[INFORMATION GIVEN]
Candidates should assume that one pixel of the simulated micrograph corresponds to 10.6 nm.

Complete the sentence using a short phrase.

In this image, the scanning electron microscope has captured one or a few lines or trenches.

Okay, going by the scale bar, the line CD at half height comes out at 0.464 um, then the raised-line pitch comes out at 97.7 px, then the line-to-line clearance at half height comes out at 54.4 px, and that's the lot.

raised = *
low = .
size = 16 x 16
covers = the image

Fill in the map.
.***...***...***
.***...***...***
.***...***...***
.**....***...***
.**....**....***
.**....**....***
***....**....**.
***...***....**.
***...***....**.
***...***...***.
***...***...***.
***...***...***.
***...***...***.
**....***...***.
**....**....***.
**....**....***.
[/INFORMATION GIVEN]

Begin at the top of the records above and quote each line exactly, ending with the line that contains "Fill in the map.".

● ANSWER BOX
Candidates should assume that one pixel of the simulated micrograph corresponds to 10.6 nm.

Complete the sentence using a short phrase.

In this image, the scanning electron microscope has captured one or a few lines or trenches.

Okay, going by the scale bar, the line CD at half height comes out at 0.464 um, then the raised-line pitch comes out at 97.7 px, then the line-to-line clearance at half height comes out at 54.4 px, and that's the lot.

raised = *
low = .
size = 16 x 16
covers = the image

Fill in the map.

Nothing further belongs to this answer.